▸ **ASSIGNMENT**: Write out the full listing again. Make no alterations.

▸ **PROVIDED DATA**:
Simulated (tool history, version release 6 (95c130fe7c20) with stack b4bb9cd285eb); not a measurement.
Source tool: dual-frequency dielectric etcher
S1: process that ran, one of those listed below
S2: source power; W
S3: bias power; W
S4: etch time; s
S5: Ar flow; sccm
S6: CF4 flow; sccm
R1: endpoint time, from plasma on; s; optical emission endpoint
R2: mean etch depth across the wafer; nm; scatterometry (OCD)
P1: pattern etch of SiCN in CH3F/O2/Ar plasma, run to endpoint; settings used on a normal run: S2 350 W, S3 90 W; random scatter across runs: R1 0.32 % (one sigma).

▸ **TASK SOLUTION**:
Simulated (tool history, version release 6 (95c130fe7c20) with stack b4bb9cd285eb); not a measurement.
Source tool: dual-frequency dielectric etcher
S1: process that ran, one of those listed below
S2: source power; W
S3: bias power; W
S4: etch time; s
S5: Ar flow; sccm
S6: CF4 flow; sccm
R1: endpoint time, from plasma on; s; optical emission endpoint
R2: mean etch depth across the wafer; nm; scatterometry (OCD)
P1: pattern etch of SiCN in CH3F/O2/Ar plasma, run to endpoint; settings used on a normal run: S2 350 W, S3 90 W; random scatter across runs: R1 0.32 % (one sigma).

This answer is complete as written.